-- EXERCISE --
Nothing should be left out: write out the whole listing exactly.

------------

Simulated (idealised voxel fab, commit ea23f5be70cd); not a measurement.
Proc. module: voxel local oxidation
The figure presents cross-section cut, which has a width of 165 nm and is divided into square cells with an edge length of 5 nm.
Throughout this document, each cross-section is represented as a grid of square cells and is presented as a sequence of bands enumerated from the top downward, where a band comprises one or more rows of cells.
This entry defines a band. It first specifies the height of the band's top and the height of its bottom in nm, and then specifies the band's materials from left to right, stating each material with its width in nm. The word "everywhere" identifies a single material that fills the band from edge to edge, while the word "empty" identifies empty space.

------------

-- EXPECTED ANSWER --
Simulated (idealised voxel fab, commit ea23f5be70cd); not a measurement.
Proc. module: voxel local oxidation
The figure presents cross-section cut, which has a width of 165 nm and is divided into square cells with an edge length of 5 nm.
Throughout this document, each cross-section is represented as a grid of square cells and is presented as a sequence of bands enumerated from the top downward, where a band comprises one or more rows of cells.
This entry defines a band. It first specifies the height of the band's top and the height of its bottom in nm, and then specifies the band's materials from left to right, stating each material with its width in nm. The word "everywhere" identifies a single material that fills the band from edge to edge, while the word "empty" identifies empty space.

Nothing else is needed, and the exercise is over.